--- Task item ---
Transcribe the records word for word, beginning with the first line and ending with the line that contains "start_h: hours from"; include nothing else.

═════ Dataset extract ═════

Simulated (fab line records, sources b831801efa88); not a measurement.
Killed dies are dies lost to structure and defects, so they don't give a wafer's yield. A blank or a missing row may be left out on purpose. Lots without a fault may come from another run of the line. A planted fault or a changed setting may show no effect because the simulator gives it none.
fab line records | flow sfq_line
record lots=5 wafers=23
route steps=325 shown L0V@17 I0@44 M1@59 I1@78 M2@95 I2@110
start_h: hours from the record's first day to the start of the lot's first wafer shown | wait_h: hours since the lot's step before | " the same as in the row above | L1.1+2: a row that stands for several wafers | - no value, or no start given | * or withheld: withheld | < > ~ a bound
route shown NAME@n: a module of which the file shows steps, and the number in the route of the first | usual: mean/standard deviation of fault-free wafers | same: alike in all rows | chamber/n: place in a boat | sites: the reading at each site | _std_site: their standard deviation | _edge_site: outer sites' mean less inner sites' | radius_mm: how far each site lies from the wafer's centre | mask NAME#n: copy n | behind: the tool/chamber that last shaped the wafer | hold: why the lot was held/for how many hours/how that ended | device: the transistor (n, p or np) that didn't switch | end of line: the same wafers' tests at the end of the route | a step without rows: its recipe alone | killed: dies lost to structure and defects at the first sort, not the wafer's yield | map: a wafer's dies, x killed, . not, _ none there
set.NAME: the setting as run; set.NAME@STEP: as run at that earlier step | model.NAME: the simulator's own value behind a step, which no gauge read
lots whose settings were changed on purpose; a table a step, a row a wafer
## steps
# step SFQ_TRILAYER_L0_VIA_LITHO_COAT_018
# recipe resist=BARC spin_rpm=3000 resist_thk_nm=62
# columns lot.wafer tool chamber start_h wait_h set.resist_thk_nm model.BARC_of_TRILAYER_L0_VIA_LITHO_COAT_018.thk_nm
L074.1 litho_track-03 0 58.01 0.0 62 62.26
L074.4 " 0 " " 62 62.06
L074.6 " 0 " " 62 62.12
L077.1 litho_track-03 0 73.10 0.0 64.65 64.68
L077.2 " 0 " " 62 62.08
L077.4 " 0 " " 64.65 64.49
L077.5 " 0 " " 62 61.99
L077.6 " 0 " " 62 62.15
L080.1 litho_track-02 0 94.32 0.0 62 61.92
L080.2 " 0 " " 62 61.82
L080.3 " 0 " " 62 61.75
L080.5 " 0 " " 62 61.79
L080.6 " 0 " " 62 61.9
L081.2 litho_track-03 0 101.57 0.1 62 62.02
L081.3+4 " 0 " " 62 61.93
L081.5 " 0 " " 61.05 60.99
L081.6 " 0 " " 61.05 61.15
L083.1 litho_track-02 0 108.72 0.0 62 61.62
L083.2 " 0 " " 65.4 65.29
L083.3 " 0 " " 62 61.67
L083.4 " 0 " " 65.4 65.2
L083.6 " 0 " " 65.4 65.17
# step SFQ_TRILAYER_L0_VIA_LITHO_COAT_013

═════

--- Response box ---
Simulated (fab line records, sources b831801efa88); not a measurement.
Killed dies are dies lost to structure and defects, so they don't give a wafer's yield. A blank or a missing row may be left out on purpose. Lots without a fault may come from another run of the line. A planted fault or a changed setting may show no effect because the simulator gives it none.
fab line records | flow sfq_line
record lots=5 wafers=23
route steps=325 shown L0V@17 I0@44 M1@59 I1@78 M2@95 I2@110
start_h: hours from the record's first day to the start of the lot's first wafer shown | wait_h: hours since the lot's step before | " the same as in the row above | L1.1+2: a row that stands for several wafers | - no value, or no start given | * or withheld: withheld | < > ~ a bound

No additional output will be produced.